→ **ACTION ITEM**: Below are the records. Transcribe them exactly.

→ **LISTED RECORDS**:
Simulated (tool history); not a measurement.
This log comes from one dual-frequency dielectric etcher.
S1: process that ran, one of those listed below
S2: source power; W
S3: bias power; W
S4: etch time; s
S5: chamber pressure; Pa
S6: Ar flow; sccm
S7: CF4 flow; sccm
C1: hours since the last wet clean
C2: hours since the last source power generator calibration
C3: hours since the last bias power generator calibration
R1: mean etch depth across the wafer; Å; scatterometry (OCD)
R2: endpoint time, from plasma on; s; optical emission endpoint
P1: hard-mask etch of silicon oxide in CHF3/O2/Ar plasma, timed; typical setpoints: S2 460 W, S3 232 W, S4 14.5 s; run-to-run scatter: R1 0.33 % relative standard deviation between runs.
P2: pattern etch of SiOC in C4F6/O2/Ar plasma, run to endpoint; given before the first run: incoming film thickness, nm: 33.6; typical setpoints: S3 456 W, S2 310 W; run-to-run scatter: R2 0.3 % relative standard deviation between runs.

→ **WORKED SOLUTION**:
Simulated (tool history); not a measurement.
This log comes from one dual-frequency dielectric etcher.
S1: process that ran, one of those listed below
S2: source power; W
S3: bias power; W
S4: etch time; s
S5: chamber pressure; Pa
S6: Ar flow; sccm
S7: CF4 flow; sccm
C1: hours since the last wet clean
C2: hours since the last source power generator calibration
C3: hours since the last bias power generator calibration
R1: mean etch depth across the wafer; Å; scatterometry (OCD)
R2: endpoint time, from plasma on; s; optical emission endpoint
P1: hard-mask etch of silicon oxide in CHF3/O2/Ar plasma, timed; typical setpoints: S2 460 W, S3 232 W, S4 14.5 s; run-to-run scatter: R1 0.33 % relative standard deviation between runs.
P2: pattern etch of SiOC in C4F6/O2/Ar plasma, run to endpoint; given before the first run: incoming film thickness, nm: 33.6; typical setpoints: S3 456 W, S2 310 W; run-to-run scatter: R2 0.3 % relative standard deviation between runs.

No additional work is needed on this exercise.